**Supplied entries:**
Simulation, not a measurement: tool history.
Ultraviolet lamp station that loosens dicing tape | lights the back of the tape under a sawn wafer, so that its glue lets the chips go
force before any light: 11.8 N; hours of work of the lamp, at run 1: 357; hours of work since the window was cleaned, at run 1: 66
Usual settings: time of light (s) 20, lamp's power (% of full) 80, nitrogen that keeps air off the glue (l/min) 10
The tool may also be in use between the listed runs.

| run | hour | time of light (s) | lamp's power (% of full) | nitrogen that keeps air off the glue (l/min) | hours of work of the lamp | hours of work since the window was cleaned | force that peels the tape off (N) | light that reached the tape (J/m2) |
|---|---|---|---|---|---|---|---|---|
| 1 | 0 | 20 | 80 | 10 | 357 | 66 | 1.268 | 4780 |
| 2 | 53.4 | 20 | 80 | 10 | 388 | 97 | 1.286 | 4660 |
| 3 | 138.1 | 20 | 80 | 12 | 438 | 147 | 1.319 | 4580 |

**Required action:** From the records above, reproduce exactly the lines from the one with "1.268 | 4780 |" to the one with "1.286 | 4660 |", both included, and no others.

**Task result:**
| 1 | 0 | 20 | 80 | 10 | 357 | 66 | 1.268 | 4780 |
| 2 | 53.4 | 20 | 80 | 10 | 388 | 97 | 1.286 | 4660 |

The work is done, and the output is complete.